** Opening Material provided block **

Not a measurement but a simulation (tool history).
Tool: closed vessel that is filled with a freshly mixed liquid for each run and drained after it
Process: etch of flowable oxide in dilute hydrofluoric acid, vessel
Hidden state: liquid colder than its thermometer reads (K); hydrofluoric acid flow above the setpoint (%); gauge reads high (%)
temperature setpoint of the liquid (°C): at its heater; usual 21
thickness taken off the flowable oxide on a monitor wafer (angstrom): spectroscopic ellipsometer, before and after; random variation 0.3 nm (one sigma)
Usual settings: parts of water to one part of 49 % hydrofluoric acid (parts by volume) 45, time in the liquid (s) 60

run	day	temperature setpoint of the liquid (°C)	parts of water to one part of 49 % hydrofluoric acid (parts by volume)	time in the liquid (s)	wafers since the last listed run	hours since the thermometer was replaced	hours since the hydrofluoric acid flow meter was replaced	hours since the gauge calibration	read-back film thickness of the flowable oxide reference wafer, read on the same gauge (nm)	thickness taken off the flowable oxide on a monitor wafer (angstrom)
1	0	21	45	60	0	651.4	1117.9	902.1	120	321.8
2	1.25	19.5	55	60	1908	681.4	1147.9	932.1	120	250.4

** Closing Material provided block **

### Work item
Reproduce, word for word and in full, only the lines above that start at the line with "Tool: closed vessel" and run through the line with "nm (one sigma)", both ends included.

### Exercise response
Tool: closed vessel that is filled with a freshly mixed liquid for each run and drained after it
Process: etch of flowable oxide in dilute hydrofluoric acid, vessel
Hidden state: liquid colder than its thermometer reads (K); hydrofluoric acid flow above the setpoint (%); gauge reads high (%)
temperature setpoint of the liquid (°C): at its heater; usual 21
thickness taken off the flowable oxide on a monitor wafer (angstrom): spectroscopic ellipsometer, before and after; random variation 0.3 nm (one sigma)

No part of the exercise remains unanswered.